== Segment start ==

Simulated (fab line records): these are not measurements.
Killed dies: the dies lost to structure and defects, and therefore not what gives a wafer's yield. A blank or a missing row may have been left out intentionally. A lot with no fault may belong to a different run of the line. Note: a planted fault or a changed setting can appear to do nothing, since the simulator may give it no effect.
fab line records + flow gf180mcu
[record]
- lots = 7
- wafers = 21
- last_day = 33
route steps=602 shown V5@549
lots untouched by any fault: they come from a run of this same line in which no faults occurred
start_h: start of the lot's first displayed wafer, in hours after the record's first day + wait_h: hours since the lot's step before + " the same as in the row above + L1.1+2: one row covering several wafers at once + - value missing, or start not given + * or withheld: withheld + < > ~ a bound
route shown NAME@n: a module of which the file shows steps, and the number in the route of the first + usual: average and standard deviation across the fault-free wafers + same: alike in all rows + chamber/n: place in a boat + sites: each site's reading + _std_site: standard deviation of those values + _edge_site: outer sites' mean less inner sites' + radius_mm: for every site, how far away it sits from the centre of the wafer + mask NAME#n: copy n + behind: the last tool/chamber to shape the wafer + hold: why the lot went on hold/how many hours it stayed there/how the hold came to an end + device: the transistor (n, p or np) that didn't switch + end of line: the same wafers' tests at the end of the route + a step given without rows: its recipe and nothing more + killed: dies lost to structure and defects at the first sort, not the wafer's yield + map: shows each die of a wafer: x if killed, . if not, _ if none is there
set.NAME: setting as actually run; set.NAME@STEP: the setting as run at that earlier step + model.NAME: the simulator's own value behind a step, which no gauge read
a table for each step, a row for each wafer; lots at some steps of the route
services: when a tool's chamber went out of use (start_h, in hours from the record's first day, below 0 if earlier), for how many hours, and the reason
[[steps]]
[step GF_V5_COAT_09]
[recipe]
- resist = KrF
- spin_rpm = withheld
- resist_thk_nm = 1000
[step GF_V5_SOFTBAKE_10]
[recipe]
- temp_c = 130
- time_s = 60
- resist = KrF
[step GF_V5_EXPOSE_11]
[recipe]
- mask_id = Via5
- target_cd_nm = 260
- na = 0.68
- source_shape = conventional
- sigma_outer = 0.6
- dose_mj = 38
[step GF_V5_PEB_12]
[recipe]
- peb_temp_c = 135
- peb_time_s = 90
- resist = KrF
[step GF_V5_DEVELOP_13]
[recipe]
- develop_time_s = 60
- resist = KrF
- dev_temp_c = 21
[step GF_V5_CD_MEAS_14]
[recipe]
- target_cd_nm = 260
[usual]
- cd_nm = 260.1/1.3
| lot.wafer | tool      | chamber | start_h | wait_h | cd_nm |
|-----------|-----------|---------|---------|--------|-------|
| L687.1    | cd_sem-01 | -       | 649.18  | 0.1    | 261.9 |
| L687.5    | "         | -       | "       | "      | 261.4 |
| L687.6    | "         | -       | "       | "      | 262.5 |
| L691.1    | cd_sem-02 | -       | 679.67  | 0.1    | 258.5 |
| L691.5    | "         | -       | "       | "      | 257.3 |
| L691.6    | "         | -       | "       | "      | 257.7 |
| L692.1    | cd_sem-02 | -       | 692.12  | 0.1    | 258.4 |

== Segment end ==

> ASSIGNMENT
Extract the lines above, from the first one through the one containing "Killed dies: the", and return only those, unchanged.

> EXPECTED ANSWER
Simulated (fab line records): these are not measurements.
Killed dies: the dies lost to structure and defects, and therefore not what gives a wafer's yield. A blank or a missing row may have been left out intentionally. A lot with no fault may belong to a different run of the line. Note: a planted fault or a changed setting can appear to do nothing, since the simulator may give it no effect.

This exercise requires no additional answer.